Transcribe all the entries that follow, leaving nothing out.

### Data shown

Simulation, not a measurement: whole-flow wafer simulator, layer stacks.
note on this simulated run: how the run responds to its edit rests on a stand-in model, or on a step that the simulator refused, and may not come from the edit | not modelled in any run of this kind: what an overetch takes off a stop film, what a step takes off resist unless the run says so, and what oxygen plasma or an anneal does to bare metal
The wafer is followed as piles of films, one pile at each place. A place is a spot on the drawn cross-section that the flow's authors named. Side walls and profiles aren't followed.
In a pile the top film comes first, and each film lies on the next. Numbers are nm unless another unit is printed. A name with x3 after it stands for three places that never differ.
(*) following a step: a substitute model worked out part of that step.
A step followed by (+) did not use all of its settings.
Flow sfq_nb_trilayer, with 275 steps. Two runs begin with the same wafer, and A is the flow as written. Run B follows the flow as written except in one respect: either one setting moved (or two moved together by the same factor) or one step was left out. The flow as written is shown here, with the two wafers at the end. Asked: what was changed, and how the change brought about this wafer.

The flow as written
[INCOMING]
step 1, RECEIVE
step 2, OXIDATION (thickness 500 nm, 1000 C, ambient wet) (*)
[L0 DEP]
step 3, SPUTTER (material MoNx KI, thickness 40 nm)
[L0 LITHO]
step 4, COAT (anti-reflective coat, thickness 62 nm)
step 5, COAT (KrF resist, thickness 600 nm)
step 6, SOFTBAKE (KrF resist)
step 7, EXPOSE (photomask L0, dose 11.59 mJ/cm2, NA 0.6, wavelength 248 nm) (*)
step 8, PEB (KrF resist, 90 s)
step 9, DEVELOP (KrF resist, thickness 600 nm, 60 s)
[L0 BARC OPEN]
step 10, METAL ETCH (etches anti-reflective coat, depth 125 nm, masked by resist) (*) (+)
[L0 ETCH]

######

— Answer section —
Simulation, not a measurement: whole-flow wafer simulator, layer stacks.
note on this simulated run: how the run responds to its edit rests on a stand-in model, or on a step that the simulator refused, and may not come from the edit | not modelled in any run of this kind: what an overetch takes off a stop film, what a step takes off resist unless the run says so, and what oxygen plasma or an anneal does to bare metal
The wafer is followed as piles of films, one pile at each place. A place is a spot on the drawn cross-section that the flow's authors named. Side walls and profiles aren't followed.
In a pile the top film comes first, and each film lies on the next. Numbers are nm unless another unit is printed. A name with x3 after it stands for three places that never differ.
(*) following a step: a substitute model worked out part of that step.
A step followed by (+) did not use all of its settings.
Flow sfq_nb_trilayer, with 275 steps. Two runs begin with the same wafer, and A is the flow as written. Run B follows the flow as written except in one respect: either one setting moved (or two moved together by the same factor) or one step was left out. The flow as written is shown here, with the two wafers at the end. Asked: what was changed, and how the change brought about this wafer.

The flow as written
[INCOMING]
step 1, RECEIVE
step 2, OXIDATION (thickness 500 nm, 1000 C, ambient wet) (*)
[L0 DEP]
step 3, SPUTTER (material MoNx KI, thickness 40 nm)
[L0 LITHO]
step 4, COAT (anti-reflective coat, thickness 62 nm)
step 5, COAT (KrF resist, thickness 600 nm)
step 6, SOFTBAKE (KrF resist)
step 7, EXPOSE (photomask L0, dose 11.59 mJ/cm2, NA 0.6, wavelength 248 nm) (*)
step 8, PEB (KrF resist, 90 s)
step 9, DEVELOP (KrF resist, thickness 600 nm, 60 s)
[L0 BARC OPEN]
step 10, METAL ETCH (etches anti-reflective coat, depth 125 nm, masked by resist) (*) (+)
[L0 ETCH]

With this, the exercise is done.